Your answer must consist of exactly the lines below, starting with the line with "The log doesn't" and going on through the line with "Units of measure: thickness_nm in nm", and nothing else.

Start of PROVIDED INFORMATION

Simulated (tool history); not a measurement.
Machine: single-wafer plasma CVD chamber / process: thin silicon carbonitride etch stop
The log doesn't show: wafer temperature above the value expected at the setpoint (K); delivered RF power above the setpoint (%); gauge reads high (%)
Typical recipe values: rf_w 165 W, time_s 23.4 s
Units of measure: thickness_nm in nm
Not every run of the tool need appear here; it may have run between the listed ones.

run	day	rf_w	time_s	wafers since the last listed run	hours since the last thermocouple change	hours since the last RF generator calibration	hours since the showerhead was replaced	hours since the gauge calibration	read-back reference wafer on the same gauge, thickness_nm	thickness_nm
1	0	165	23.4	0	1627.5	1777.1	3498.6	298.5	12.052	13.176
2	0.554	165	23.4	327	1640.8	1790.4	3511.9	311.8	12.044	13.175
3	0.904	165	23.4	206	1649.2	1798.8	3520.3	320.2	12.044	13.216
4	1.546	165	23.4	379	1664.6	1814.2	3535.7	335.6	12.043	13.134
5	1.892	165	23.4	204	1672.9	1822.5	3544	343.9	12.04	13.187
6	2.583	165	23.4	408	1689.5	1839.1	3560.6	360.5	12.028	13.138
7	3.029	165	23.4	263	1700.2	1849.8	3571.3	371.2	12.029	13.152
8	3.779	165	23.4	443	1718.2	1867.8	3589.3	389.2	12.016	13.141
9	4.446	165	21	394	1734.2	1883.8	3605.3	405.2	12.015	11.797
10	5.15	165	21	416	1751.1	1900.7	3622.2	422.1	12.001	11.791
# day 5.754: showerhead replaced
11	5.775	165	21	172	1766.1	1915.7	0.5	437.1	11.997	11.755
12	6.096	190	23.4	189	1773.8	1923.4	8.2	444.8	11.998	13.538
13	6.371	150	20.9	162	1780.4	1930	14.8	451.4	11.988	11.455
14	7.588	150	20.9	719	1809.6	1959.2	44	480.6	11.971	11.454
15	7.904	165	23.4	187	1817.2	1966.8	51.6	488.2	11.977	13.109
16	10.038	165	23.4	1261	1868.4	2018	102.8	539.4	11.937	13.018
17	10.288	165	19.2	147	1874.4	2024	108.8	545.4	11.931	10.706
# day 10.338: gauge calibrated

End of PROVIDED INFORMATION

EXERCISE RESPONSE -
The log doesn't show: wafer temperature above the value expected at the setpoint (K); delivered RF power above the setpoint (%); gauge reads high (%)
Typical recipe values: rf_w 165 W, time_s 23.4 s
Units of measure: thickness_nm in nm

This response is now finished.